(DATA SHOWN begins)

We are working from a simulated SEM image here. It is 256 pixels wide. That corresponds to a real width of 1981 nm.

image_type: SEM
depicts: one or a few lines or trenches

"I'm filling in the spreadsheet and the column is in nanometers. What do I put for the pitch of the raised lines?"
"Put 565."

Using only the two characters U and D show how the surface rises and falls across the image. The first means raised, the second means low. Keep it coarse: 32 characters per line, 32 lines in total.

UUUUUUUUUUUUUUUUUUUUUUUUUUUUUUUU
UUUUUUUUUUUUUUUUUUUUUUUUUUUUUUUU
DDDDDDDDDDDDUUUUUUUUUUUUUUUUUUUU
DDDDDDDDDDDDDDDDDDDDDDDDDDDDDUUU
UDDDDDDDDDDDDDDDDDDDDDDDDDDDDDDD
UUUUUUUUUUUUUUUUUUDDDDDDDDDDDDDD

(DATA SHOWN ends)

→ TASK ITEM:
Please output the complete set of records above without any alteration.

→ EXPECTED ANSWER:
We are working from a simulated SEM image here. It is 256 pixels wide. That corresponds to a real width of 1981 nm.

image_type: SEM
depicts: one or a few lines or trenches

"I'm filling in the spreadsheet and the column is in nanometers. What do I put for the pitch of the raised lines?"
"Put 565."

Using only the two characters U and D show how the surface rises and falls across the image. The first means raised, the second means low. Keep it coarse: 32 characters per line, 32 lines in total.

UUUUUUUUUUUUUUUUUUUUUUUUUUUUUUUU
UUUUUUUUUUUUUUUUUUUUUUUUUUUUUUUU
DDDDDDDDDDDDUUUUUUUUUUUUUUUUUUUU
DDDDDDDDDDDDDDDDDDDDDDDDDDDDDUUU
UDDDDDDDDDDDDDDDDDDDDDDDDDDDDDDD
UUUUUUUUUUUUUUUUUUDDDDDDDDDDDDDD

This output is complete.